Provided material>
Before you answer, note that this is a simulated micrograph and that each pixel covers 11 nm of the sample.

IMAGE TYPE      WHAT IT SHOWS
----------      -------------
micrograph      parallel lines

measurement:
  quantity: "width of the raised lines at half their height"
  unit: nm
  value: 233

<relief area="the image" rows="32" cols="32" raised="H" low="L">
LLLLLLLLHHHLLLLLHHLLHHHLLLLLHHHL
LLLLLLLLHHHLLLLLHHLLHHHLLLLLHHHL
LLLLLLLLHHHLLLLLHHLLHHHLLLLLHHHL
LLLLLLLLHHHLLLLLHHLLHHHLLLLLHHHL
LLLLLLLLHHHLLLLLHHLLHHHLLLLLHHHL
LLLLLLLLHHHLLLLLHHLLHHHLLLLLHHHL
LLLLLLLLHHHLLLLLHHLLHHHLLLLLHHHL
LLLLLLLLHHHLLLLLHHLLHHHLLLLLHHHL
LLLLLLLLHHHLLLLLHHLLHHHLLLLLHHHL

Activity> So that nothing is lost, please reproduce each entry exactly as written.

Solution>
Before you answer, note that this is a simulated micrograph and that each pixel covers 11 nm of the sample.

IMAGE TYPE      WHAT IT SHOWS
----------      -------------
micrograph      parallel lines

measurement:
  quantity: "width of the raised lines at half their height"
  unit: nm
  value: 233

<relief area="the image" rows="32" cols="32" raised="H" low="L">
LLLLLLLLHHHLLLLLHHLLHHHLLLLLHHHL
LLLLLLLLHHHLLLLLHHLLHHHLLLLLHHHL
LLLLLLLLHHHLLLLLHHLLHHHLLLLLHHHL
LLLLLLLLHHHLLLLLHHLLHHHLLLLLHHHL
LLLLLLLLHHHLLLLLHHLLHHHLLLLLHHHL
LLLLLLLLHHHLLLLLHHLLHHHLLLLLHHHL
LLLLLLLLHHHLLLLLHHLLHHHLLLLLHHHL
LLLLLLLLHHHLLLLLHHLLHHHLLLLLHHHL
LLLLLLLLHHHLLLLLHHLLHHHLLLLLHHHL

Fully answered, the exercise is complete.